### EXTRACTED MATERIAL
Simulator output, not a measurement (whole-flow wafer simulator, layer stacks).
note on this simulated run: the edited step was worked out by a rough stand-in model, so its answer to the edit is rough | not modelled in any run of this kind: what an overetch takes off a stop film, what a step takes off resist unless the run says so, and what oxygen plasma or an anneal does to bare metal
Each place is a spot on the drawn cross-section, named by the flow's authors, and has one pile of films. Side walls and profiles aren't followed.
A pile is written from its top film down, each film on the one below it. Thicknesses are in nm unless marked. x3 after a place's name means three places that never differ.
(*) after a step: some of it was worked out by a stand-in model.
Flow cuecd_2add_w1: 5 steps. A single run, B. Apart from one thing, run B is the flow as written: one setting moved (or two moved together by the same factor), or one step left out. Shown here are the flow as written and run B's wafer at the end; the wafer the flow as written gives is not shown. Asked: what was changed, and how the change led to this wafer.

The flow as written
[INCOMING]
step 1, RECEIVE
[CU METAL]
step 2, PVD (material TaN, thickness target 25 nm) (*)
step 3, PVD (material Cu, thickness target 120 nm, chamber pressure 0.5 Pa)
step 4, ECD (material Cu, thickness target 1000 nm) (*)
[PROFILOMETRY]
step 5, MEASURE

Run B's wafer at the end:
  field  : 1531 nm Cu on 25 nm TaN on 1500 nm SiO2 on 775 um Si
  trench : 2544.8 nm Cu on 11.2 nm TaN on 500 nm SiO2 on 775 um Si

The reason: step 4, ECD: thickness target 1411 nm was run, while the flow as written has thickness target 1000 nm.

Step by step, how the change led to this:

### WORK REQUEST
Could you return exactly the stretch of the data above that starts at the line with "note on this" and ends at the line with "The reason: step", both lines included?

### YOUR RESPONSE
note on this simulated run: the edited step was worked out by a rough stand-in model, so its answer to the edit is rough | not modelled in any run of this kind: what an overetch takes off a stop film, what a step takes off resist unless the run says so, and what oxygen plasma or an anneal does to bare metal
Each place is a spot on the drawn cross-section, named by the flow's authors, and has one pile of films. Side walls and profiles aren't followed.
A pile is written from its top film down, each film on the one below it. Thicknesses are in nm unless marked. x3 after a place's name means three places that never differ.
(*) after a step: some of it was worked out by a stand-in model.
Flow cuecd_2add_w1: 5 steps. A single run, B. Apart from one thing, run B is the flow as written: one setting moved (or two moved together by the same factor), or one step left out. Shown here are the flow as written and run B's wafer at the end; the wafer the flow as written gives is not shown. Asked: what was changed, and how the change led to this wafer.

The flow as written
[INCOMING]
step 1, RECEIVE
[CU METAL]
step 2, PVD (material TaN, thickness target 25 nm) (*)
step 3, PVD (material Cu, thickness target 120 nm, chamber pressure 0.5 Pa)
step 4, ECD (material Cu, thickness target 1000 nm) (*)
[PROFILOMETRY]
step 5, MEASURE

Run B's wafer at the end:
  field  : 1531 nm Cu on 25 nm TaN on 1500 nm SiO2 on 775 um Si
  trench : 2544.8 nm Cu on 11.2 nm TaN on 500 nm SiO2 on 775 um Si

The reason: step 4, ECD: thickness target 1411 nm was run, while the flow as written has thickness target 1000 nm.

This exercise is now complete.